-*-*-

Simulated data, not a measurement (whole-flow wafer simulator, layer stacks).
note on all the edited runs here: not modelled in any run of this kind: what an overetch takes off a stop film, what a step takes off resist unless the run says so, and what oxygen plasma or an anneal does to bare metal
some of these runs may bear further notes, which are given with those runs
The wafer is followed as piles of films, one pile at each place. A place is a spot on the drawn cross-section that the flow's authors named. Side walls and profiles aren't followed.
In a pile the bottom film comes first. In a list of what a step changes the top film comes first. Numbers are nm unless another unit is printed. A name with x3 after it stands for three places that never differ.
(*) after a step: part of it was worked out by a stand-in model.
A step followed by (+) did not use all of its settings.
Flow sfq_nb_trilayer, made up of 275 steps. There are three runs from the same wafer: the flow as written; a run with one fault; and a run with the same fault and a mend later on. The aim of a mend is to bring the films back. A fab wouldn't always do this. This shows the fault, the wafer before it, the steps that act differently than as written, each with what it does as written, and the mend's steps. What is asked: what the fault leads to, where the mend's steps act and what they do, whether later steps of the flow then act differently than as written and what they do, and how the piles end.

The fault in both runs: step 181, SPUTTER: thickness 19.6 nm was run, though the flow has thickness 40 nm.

-*-*-

For this exercise, please output exactly the lines above starting at the line with "(*) after a" and ending at the line with "A step followed", ends included.

EXERCISE RESPONSE –
(*) after a step: part of it was worked out by a stand-in model.
A step followed by (+) did not use all of its settings.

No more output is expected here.